*** Block opens ***

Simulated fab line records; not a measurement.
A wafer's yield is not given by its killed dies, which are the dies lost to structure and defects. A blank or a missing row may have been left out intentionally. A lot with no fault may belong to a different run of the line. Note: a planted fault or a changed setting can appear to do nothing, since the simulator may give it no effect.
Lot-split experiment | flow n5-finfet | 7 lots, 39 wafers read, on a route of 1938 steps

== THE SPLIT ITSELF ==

*** Block closes ***

» WORK ORDER
After reading through the records, retype all of them exactly.

» ANSWER SECTION
Simulated fab line records; not a measurement.
A wafer's yield is not given by its killed dies, which are the dies lost to structure and defects. A blank or a missing row may have been left out intentionally. A lot with no fault may belong to a different run of the line. Note: a planted fault or a changed setting can appear to do nothing, since the simulator may give it no effect.
Lot-split experiment | flow n5-finfet | 7 lots, 39 wafers read, on a route of 1938 steps

== THE SPLIT ITSELF ==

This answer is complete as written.